### TASK ITEM:
Would you print out every entry exactly as given?

*** Opening of THE DATA ***

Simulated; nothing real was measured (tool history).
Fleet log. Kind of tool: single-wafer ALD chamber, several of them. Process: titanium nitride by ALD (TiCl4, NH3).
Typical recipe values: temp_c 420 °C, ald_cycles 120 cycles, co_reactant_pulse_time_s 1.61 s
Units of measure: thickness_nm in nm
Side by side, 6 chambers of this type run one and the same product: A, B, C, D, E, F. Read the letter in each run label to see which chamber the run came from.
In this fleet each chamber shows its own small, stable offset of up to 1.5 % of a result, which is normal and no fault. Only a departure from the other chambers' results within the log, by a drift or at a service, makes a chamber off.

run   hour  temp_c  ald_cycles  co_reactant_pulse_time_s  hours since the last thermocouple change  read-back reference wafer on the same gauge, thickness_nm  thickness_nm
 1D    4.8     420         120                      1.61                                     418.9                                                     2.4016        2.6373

*** Close of THE DATA ***

### EXERCISE ANSWER:
Simulated; nothing real was measured (tool history).
Fleet log. Kind of tool: single-wafer ALD chamber, several of them. Process: titanium nitride by ALD (TiCl4, NH3).
Typical recipe values: temp_c 420 °C, ald_cycles 120 cycles, co_reactant_pulse_time_s 1.61 s
Units of measure: thickness_nm in nm
Side by side, 6 chambers of this type run one and the same product: A, B, C, D, E, F. Read the letter in each run label to see which chamber the run came from.
In this fleet each chamber shows its own small, stable offset of up to 1.5 % of a result, which is normal and no fault. Only a departure from the other chambers' results within the log, by a drift or at a service, makes a chamber off.

run   hour  temp_c  ald_cycles  co_reactant_pulse_time_s  hours since the last thermocouple change  read-back reference wafer on the same gauge, thickness_nm  thickness_nm
 1D    4.8     420         120                      1.61                                     418.9                                                     2.4016        2.6373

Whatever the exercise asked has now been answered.